::: Stored data

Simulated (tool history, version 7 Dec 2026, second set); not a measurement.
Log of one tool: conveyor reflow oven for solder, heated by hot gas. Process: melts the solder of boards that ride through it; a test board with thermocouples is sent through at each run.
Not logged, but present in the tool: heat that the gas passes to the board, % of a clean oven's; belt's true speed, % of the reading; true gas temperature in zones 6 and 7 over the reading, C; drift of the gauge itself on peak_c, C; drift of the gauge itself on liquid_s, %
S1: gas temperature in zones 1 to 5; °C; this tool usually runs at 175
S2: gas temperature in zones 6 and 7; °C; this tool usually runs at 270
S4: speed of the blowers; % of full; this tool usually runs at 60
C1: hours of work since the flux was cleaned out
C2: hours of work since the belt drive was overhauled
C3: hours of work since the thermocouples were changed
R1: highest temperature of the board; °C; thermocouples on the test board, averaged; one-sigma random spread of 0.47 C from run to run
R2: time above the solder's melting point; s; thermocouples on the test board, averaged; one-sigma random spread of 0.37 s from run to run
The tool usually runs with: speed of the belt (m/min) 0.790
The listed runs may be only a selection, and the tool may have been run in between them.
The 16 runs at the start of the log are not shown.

::::::

Each entry shown above should be copied out exactly.

Simulated (tool history, version 7 Dec 2026, second set); not a measurement.
Log of one tool: conveyor reflow oven for solder, heated by hot gas. Process: melts the solder of boards that ride through it; a test board with thermocouples is sent through at each run.
Not logged, but present in the tool: heat that the gas passes to the board, % of a clean oven's; belt's true speed, % of the reading; true gas temperature in zones 6 and 7 over the reading, C; drift of the gauge itself on peak_c, C; drift of the gauge itself on liquid_s, %
S1: gas temperature in zones 1 to 5; °C; this tool usually runs at 175
S2: gas temperature in zones 6 and 7; °C; this tool usually runs at 270
S4: speed of the blowers; % of full; this tool usually runs at 60
C1: hours of work since the flux was cleaned out
C2: hours of work since the belt drive was overhauled
C3: hours of work since the thermocouples were changed
R1: highest temperature of the board; °C; thermocouples on the test board, averaged; one-sigma random spread of 0.47 C from run to run
R2: time above the solder's melting point; s; thermocouples on the test board, averaged; one-sigma random spread of 0.37 s from run to run
The tool usually runs with: speed of the belt (m/min) 0.790
The listed runs may be only a selection, and the tool may have been run in between them.
The 16 runs at the start of the log are not shown.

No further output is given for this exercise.